Work order:
Return the whole listing, keeping every character the same.

Material provided:
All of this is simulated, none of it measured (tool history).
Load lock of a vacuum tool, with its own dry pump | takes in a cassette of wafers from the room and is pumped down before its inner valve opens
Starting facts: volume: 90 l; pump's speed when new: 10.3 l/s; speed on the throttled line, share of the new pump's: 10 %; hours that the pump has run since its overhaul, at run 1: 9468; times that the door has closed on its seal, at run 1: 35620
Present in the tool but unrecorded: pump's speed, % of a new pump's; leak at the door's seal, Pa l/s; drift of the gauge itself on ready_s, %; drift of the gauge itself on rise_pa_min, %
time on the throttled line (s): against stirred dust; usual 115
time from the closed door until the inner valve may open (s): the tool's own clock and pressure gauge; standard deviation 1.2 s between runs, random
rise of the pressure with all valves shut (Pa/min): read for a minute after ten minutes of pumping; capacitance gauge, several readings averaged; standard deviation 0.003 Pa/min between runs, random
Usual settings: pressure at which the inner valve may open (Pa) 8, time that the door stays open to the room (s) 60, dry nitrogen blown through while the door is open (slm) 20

Task output:
All of this is simulated, none of it measured (tool history).
Load lock of a vacuum tool, with its own dry pump | takes in a cassette of wafers from the room and is pumped down before its inner valve opens
Starting facts: volume: 90 l; pump's speed when new: 10.3 l/s; speed on the throttled line, share of the new pump's: 10 %; hours that the pump has run since its overhaul, at run 1: 9468; times that the door has closed on its seal, at run 1: 35620
Present in the tool but unrecorded: pump's speed, % of a new pump's; leak at the door's seal, Pa l/s; drift of the gauge itself on ready_s, %; drift of the gauge itself on rise_pa_min, %
time on the throttled line (s): against stirred dust; usual 115
time from the closed door until the inner valve may open (s): the tool's own clock and pressure gauge; standard deviation 1.2 s between runs, random
rise of the pressure with all valves shut (Pa/min): read for a minute after ten minutes of pumping; capacitance gauge, several readings averaged; standard deviation 0.003 Pa/min between runs, random
Usual settings: pressure at which the inner valve may open (Pa) 8, time that the door stays open to the room (s) 60, dry nitrogen blown through while the door is open (slm) 20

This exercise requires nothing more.